**DATASET EXCERPTS**
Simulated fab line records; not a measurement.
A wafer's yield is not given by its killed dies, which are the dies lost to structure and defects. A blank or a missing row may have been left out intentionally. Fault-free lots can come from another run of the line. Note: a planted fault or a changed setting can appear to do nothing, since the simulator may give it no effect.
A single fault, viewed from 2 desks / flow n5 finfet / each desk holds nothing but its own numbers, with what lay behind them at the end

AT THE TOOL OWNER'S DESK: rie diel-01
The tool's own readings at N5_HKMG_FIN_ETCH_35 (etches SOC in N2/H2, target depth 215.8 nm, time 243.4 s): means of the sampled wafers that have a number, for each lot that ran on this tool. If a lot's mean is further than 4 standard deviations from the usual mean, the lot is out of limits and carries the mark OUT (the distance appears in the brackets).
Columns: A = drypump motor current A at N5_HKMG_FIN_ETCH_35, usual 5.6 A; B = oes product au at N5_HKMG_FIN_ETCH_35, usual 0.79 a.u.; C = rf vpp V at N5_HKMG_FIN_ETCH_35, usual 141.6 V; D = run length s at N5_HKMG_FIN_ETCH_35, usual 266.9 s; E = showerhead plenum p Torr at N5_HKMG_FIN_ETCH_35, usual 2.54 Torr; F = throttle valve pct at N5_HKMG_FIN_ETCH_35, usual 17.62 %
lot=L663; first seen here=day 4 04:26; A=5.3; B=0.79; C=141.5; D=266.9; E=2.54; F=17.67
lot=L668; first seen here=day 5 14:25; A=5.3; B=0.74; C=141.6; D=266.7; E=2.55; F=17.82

**ASSIGNED TASK**
Give back exactly the lines from the beginning of the records through the line containing "A wafer's yield", and only those.

**WRITTEN ANSWER**
Simulated fab line records; not a measurement.
A wafer's yield is not given by its killed dies, which are the dies lost to structure and defects. A blank or a missing row may have been left out intentionally. Fault-free lots can come from another run of the line. Note: a planted fault or a changed setting can appear to do nothing, since the simulator may give it no effect.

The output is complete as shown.